* Data under study *
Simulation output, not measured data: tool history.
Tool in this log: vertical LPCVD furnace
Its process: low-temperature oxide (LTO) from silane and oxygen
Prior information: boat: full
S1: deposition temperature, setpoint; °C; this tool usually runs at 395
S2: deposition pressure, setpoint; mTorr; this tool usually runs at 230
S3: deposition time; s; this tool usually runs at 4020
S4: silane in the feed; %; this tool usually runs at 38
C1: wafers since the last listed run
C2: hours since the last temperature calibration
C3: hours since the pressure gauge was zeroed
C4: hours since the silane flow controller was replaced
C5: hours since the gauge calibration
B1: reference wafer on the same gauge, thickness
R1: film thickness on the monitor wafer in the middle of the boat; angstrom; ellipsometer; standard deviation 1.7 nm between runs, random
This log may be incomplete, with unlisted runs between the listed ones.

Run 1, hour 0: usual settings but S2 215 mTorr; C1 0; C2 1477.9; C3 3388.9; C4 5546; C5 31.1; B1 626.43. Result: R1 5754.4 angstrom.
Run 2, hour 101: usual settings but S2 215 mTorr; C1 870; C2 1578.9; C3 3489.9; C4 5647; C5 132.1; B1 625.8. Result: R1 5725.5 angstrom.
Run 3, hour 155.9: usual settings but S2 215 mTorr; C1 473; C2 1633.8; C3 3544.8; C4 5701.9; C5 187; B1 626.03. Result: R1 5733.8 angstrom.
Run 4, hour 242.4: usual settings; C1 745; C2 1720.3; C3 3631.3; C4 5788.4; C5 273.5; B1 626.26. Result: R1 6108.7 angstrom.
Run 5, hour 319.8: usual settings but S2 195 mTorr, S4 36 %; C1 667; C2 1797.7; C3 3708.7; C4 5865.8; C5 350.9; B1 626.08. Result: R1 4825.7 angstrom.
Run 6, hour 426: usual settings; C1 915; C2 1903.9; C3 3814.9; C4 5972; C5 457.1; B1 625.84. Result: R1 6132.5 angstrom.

* Brief *
All lines above between those holding "Run 4, hour" and "Run 5, hour", inclusive, must be set down unchanged, and no other line may be included.

* Worked solution *
Run 4, hour 242.4: usual settings; C1 745; C2 1720.3; C3 3631.3; C4 5788.4; C5 273.5; B1 626.26. Result: R1 6108.7 angstrom.
Run 5, hour 319.8: usual settings but S2 195 mTorr, S4 36 %; C1 667; C2 1797.7; C3 3708.7; C4 5865.8; C5 350.9; B1 626.08. Result: R1 4825.7 angstrom.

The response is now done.